**ACTION ITEM**
Answer with the exact lines of the following material from the one containing "each wafer at" through the one containing "depth nm 15 |", both end lines included.

**THE DATA**
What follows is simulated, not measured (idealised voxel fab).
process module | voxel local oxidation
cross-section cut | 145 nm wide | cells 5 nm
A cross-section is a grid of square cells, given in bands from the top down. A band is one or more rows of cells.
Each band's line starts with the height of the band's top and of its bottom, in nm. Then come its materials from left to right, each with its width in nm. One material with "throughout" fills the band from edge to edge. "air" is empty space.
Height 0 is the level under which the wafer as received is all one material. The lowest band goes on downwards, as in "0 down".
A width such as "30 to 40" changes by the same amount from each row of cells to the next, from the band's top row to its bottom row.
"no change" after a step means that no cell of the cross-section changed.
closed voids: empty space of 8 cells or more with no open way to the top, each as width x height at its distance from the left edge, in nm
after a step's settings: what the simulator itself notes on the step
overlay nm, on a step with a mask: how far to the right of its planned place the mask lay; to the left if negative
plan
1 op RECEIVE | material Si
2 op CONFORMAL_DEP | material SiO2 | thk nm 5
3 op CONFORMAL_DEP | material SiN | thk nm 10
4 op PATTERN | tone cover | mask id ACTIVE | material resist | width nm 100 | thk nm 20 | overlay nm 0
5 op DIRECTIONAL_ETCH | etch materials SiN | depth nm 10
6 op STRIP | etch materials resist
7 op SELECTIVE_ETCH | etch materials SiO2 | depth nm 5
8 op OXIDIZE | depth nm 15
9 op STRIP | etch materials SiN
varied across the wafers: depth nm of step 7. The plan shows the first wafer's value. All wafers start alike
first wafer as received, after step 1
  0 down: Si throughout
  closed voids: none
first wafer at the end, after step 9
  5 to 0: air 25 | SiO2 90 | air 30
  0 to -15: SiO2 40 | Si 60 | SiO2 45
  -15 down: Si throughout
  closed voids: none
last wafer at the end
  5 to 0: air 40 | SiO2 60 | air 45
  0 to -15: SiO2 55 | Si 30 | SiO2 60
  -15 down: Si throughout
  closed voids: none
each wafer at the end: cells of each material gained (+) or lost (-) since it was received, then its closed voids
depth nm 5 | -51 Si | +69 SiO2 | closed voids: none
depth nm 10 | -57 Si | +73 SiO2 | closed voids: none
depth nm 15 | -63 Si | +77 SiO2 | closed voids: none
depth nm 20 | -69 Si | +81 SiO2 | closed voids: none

**EXERCISE RESULT**
each wafer at the end: cells of each material gained (+) or lost (-) since it was received, then its closed voids
depth nm 5 | -51 Si | +69 SiO2 | closed voids: none
depth nm 10 | -57 Si | +73 SiO2 | closed voids: none
depth nm 15 | -63 Si | +77 SiO2 | closed voids: none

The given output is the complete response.